• Supplied data:
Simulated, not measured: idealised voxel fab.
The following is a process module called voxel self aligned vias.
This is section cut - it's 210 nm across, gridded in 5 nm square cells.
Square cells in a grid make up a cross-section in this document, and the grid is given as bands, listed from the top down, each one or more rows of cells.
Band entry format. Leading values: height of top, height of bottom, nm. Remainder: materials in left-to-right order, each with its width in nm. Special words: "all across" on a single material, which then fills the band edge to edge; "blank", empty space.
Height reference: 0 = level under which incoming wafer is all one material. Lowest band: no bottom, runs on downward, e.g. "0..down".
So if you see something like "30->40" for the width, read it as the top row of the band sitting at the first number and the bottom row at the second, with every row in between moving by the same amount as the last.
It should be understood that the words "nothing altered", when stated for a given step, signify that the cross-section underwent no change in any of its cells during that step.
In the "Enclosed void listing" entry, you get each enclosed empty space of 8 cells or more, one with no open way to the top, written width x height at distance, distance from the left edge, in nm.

• Work item: When you answer, retype all of the material exactly as it appears above.

• Problem solution:
Simulated, not measured: idealised voxel fab.
The following is a process module called voxel self aligned vias.
This is section cut - it's 210 nm across, gridded in 5 nm square cells.
Square cells in a grid make up a cross-section in this document, and the grid is given as bands, listed from the top down, each one or more rows of cells.
Band entry format. Leading values: height of top, height of bottom, nm. Remainder: materials in left-to-right order, each with its width in nm. Special words: "all across" on a single material, which then fills the band edge to edge; "blank", empty space.
Height reference: 0 = level under which incoming wafer is all one material. Lowest band: no bottom, runs on downward, e.g. "0..down".
So if you see something like "30->40" for the width, read it as the top row of the band sitting at the first number and the bottom row at the second, with every row in between moving by the same amount as the last.
It should be understood that the words "nothing altered", when stated for a given step, signify that the cross-section underwent no change in any of its cells during that step.
In the "Enclosed void listing" entry, you get each enclosed empty space of 8 cells or more, one with no open way to the top, written width x height at distance, distance from the left edge, in nm.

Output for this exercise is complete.